### Entries shown
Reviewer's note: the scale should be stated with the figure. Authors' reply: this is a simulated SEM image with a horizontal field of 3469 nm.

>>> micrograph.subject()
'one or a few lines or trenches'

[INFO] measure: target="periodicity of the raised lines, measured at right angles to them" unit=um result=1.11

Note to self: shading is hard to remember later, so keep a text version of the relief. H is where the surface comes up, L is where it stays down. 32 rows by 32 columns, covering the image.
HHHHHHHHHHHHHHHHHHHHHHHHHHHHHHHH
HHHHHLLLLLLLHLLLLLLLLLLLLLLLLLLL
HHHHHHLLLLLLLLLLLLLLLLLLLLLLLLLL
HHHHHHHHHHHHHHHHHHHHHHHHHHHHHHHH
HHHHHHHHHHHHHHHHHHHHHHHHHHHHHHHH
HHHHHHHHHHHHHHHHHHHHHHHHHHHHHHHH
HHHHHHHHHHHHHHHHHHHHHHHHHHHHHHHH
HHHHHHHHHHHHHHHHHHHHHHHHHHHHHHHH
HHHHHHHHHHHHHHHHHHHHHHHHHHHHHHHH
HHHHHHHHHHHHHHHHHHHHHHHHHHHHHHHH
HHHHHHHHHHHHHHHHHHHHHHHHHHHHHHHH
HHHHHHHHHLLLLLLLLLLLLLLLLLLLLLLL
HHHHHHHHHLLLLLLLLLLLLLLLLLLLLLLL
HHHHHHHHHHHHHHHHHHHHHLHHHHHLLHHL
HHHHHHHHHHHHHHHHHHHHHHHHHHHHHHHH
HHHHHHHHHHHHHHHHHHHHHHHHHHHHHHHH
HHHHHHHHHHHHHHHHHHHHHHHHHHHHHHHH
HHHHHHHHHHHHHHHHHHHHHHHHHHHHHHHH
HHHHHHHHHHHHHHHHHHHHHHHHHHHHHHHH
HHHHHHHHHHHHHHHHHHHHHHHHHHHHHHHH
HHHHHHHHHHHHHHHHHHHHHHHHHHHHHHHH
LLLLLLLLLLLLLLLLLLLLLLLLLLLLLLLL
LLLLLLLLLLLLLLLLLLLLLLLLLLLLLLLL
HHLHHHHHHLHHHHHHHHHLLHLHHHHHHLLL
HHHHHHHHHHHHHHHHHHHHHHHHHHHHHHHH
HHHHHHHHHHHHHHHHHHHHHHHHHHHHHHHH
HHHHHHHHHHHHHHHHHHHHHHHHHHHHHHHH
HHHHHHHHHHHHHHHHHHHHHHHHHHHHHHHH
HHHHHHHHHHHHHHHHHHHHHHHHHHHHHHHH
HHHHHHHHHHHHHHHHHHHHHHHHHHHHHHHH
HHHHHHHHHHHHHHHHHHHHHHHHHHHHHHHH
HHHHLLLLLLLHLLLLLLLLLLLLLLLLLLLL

### Requirement
Return only the part of the records above that opens with the line containing "HHHHHLLLLLLLHLLLLLLLLLLLLLLLLLLL" and closes with the line containing "HHLHHHHHHLHHHHHHHHHLLHLHHHHHHLLL", ends included.

### Task output
HHHHHLLLLLLLHLLLLLLLLLLLLLLLLLLL
HHHHHHLLLLLLLLLLLLLLLLLLLLLLLLLL
HHHHHHHHHHHHHHHHHHHHHHHHHHHHHHHH
HHHHHHHHHHHHHHHHHHHHHHHHHHHHHHHH
HHHHHHHHHHHHHHHHHHHHHHHHHHHHHHHH
HHHHHHHHHHHHHHHHHHHHHHHHHHHHHHHH
HHHHHHHHHHHHHHHHHHHHHHHHHHHHHHHH
HHHHHHHHHHHHHHHHHHHHHHHHHHHHHHHH
HHHHHHHHHHHHHHHHHHHHHHHHHHHHHHHH
HHHHHHHHHHHHHHHHHHHHHHHHHHHHHHHH
HHHHHHHHHLLLLLLLLLLLLLLLLLLLLLLL
HHHHHHHHHLLLLLLLLLLLLLLLLLLLLLLL
HHHHHHHHHHHHHHHHHHHHHLHHHHHLLHHL
HHHHHHHHHHHHHHHHHHHHHHHHHHHHHHHH
HHHHHHHHHHHHHHHHHHHHHHHHHHHHHHHH
HHHHHHHHHHHHHHHHHHHHHHHHHHHHHHHH
HHHHHHHHHHHHHHHHHHHHHHHHHHHHHHHH
HHHHHHHHHHHHHHHHHHHHHHHHHHHHHHHH
HHHHHHHHHHHHHHHHHHHHHHHHHHHHHHHH
HHHHHHHHHHHHHHHHHHHHHHHHHHHHHHHH
LLLLLLLLLLLLLLLLLLLLLLLLLLLLLLLL
LLLLLLLLLLLLLLLLLLLLLLLLLLLLLLLL
HHLHHHHHHLHHHHHHHHHLLHLHHHHHHLLL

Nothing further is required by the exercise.